____________________

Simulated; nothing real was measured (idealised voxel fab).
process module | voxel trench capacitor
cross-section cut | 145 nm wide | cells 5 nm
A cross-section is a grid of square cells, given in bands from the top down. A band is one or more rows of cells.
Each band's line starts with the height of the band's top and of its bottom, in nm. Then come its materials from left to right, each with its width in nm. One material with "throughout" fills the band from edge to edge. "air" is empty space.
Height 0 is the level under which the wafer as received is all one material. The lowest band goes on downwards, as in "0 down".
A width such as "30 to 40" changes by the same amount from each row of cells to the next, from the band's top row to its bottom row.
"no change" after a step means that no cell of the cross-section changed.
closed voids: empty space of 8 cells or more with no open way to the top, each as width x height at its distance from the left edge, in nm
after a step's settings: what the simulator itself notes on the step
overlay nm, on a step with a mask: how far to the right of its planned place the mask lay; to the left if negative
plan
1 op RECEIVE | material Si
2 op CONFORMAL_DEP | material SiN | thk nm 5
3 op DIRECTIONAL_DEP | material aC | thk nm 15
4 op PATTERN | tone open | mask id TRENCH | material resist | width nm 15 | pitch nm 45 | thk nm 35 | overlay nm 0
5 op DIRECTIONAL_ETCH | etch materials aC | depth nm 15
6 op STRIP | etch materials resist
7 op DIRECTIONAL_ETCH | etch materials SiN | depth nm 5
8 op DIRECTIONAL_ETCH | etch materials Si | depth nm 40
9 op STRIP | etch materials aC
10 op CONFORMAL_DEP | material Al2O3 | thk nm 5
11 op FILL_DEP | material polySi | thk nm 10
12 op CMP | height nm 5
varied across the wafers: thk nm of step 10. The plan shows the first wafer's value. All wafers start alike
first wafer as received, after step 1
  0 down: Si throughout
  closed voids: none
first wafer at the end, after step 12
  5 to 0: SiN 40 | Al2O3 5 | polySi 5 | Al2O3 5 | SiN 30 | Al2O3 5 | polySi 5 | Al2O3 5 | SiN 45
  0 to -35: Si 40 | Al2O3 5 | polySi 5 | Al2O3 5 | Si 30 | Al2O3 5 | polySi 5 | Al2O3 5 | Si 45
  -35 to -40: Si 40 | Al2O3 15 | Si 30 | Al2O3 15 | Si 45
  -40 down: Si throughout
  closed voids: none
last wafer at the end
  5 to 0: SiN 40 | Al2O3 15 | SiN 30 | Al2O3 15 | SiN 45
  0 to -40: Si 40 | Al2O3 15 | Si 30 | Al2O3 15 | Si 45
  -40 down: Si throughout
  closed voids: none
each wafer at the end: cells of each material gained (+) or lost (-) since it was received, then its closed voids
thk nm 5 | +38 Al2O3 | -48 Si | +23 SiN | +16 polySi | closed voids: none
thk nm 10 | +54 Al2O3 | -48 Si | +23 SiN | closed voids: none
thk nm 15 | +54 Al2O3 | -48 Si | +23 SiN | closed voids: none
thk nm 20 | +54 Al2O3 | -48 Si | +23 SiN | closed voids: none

____________________

** ASSIGNMENT **
Please print the records above exactly from their first line. End with the line containing "A cross-section is", and include it.

** TASK OUTPUT **
Simulated; nothing real was measured (idealised voxel fab).
process module | voxel trench capacitor
cross-section cut | 145 nm wide | cells 5 nm
A cross-section is a grid of square cells, given in bands from the top down. A band is one or more rows of cells.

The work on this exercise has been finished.